## Assignment
Take the lines from the beginning of the data below through the line holding "The cross-section on" and return exactly those.

## Stored data
▶
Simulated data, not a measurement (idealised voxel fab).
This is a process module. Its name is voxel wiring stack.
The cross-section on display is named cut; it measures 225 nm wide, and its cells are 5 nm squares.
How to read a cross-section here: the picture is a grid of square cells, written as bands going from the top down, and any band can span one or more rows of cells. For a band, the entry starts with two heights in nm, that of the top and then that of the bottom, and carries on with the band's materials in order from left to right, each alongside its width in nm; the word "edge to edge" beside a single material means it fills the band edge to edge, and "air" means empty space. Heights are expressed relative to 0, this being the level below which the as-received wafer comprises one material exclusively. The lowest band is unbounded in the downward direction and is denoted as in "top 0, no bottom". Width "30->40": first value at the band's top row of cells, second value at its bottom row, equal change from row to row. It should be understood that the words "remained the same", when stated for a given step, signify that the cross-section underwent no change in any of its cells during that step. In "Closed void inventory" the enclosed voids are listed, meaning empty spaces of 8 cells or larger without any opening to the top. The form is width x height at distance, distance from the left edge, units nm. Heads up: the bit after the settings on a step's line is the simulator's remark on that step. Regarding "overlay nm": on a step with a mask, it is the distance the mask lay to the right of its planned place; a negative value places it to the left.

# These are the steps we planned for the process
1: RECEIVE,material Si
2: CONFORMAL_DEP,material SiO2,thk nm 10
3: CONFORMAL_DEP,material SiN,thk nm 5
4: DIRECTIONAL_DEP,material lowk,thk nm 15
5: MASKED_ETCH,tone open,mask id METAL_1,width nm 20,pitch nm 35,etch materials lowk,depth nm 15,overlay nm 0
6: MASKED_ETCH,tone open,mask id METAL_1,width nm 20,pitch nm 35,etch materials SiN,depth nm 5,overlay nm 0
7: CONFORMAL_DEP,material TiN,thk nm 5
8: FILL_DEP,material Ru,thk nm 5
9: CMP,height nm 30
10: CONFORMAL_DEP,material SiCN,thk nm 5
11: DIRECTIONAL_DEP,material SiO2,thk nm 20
◀

## Written response
Simulated data, not a measurement (idealised voxel fab).
This is a process module. Its name is voxel wiring stack.
The cross-section on display is named cut; it measures 225 nm wide, and its cells are 5 nm squares.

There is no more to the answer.